Please restate the listing that follows without changing anything.

======== Data listing
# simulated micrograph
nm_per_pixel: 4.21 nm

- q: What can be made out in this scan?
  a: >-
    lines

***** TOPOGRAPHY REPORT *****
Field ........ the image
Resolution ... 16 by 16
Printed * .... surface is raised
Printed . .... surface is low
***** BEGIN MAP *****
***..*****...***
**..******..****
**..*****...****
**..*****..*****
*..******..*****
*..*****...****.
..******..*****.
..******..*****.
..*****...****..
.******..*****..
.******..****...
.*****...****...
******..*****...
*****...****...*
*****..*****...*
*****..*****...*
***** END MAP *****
================

*Written reply*.
# simulated micrograph
nm_per_pixel: 4.21 nm

- q: What can be made out in this scan?
  a: >-
    lines

***** TOPOGRAPHY REPORT *****
Field ........ the image
Resolution ... 16 by 16
Printed * .... surface is raised
Printed . .... surface is low
***** BEGIN MAP *****
***..*****...***
**..******..****
**..*****...****
**..*****..*****
*..******..*****
*..*****...****.
..******..*****.
..******..*****.
..*****...****..
.******..*****..
.******..****...
.*****...****...
******..*****...
*****...****...*
*****..*****...*
*****..*****...*
***** END MAP *****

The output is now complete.